Return the records exactly, from the first line through the "run 5 hour=14" line.

....
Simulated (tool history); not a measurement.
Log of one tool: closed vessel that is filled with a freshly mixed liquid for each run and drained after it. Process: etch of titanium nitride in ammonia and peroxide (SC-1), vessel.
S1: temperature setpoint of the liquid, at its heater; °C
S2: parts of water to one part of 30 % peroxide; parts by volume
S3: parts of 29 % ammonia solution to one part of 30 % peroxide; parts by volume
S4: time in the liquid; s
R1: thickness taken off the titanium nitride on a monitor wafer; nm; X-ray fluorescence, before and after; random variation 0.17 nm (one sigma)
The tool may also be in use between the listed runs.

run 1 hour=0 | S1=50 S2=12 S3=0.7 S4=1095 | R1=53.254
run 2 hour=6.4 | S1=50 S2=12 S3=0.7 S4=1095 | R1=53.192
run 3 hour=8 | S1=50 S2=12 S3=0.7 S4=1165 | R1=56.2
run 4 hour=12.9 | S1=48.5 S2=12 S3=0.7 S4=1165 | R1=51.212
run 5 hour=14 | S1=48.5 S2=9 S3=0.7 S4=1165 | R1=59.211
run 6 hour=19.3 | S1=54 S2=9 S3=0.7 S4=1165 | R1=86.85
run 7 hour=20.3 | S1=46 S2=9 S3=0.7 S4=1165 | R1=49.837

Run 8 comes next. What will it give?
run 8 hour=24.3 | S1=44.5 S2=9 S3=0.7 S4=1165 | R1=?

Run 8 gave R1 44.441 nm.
....

Result -
Simulated (tool history); not a measurement.
Log of one tool: closed vessel that is filled with a freshly mixed liquid for each run and drained after it. Process: etch of titanium nitride in ammonia and peroxide (SC-1), vessel.
S1: temperature setpoint of the liquid, at its heater; °C
S2: parts of water to one part of 30 % peroxide; parts by volume
S3: parts of 29 % ammonia solution to one part of 30 % peroxide; parts by volume
S4: time in the liquid; s
R1: thickness taken off the titanium nitride on a monitor wafer; nm; X-ray fluorescence, before and after; random variation 0.17 nm (one sigma)
The tool may also be in use between the listed runs.

run 1 hour=0 | S1=50 S2=12 S3=0.7 S4=1095 | R1=53.254
run 2 hour=6.4 | S1=50 S2=12 S3=0.7 S4=1095 | R1=53.192
run 3 hour=8 | S1=50 S2=12 S3=0.7 S4=1165 | R1=56.2
run 4 hour=12.9 | S1=48.5 S2=12 S3=0.7 S4=1165 | R1=51.212
run 5 hour=14 | S1=48.5 S2=9 S3=0.7 S4=1165 | R1=59.211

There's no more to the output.